■ **Recorded data**:
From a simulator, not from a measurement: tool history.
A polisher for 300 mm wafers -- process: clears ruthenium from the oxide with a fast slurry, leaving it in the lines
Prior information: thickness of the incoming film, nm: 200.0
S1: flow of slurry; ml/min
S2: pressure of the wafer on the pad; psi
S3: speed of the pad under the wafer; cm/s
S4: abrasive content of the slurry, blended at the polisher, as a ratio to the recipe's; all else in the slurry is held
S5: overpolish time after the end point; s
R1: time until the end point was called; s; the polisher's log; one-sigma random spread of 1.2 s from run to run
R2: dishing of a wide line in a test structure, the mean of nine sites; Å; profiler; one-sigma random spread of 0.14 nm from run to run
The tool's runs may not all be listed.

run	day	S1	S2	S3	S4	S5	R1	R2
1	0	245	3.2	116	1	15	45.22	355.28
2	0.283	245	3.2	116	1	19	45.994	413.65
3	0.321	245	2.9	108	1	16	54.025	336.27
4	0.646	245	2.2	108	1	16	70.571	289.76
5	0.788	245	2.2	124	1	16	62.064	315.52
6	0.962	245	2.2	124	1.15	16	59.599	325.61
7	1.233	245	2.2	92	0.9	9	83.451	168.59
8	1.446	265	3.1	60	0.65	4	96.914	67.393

■ **Requirement**:
Exactly as they appear, retype the lines from the start of the records through the line containing "S5: overpolish time after the end point; s".

■ **Worked solution**:
From a simulator, not from a measurement: tool history.
A polisher for 300 mm wafers -- process: clears ruthenium from the oxide with a fast slurry, leaving it in the lines
Prior information: thickness of the incoming film, nm: 200.0
S1: flow of slurry; ml/min
S2: pressure of the wafer on the pad; psi
S3: speed of the pad under the wafer; cm/s
S4: abrasive content of the slurry, blended at the polisher, as a ratio to the recipe's; all else in the slurry is held
S5: overpolish time after the end point; s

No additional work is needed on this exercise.